[Given data]
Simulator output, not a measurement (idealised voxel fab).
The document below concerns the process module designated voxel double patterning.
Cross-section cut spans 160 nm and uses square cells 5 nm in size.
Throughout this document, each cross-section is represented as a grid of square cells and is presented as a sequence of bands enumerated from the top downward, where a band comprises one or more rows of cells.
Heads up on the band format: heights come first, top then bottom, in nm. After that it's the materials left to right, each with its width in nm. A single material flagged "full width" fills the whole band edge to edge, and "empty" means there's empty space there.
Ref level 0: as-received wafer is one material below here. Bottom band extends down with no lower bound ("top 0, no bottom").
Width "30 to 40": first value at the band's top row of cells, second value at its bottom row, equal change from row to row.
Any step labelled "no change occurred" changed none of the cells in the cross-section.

[Work request] Copy out all of the records above with nothing altered.

[Task response]
Simulator output, not a measurement (idealised voxel fab).
The document below concerns the process module designated voxel double patterning.
Cross-section cut spans 160 nm and uses square cells 5 nm in size.
Throughout this document, each cross-section is represented as a grid of square cells and is presented as a sequence of bands enumerated from the top downward, where a band comprises one or more rows of cells.
Heads up on the band format: heights come first, top then bottom, in nm. After that it's the materials left to right, each with its width in nm. A single material flagged "full width" fills the whole band edge to edge, and "empty" means there's empty space there.
Ref level 0: as-received wafer is one material below here. Bottom band extends down with no lower bound ("top 0, no bottom").
Width "30 to 40": first value at the band's top row of cells, second value at its bottom row, equal change from row to row.
Any step labelled "no change occurred" changed none of the cells in the cross-section.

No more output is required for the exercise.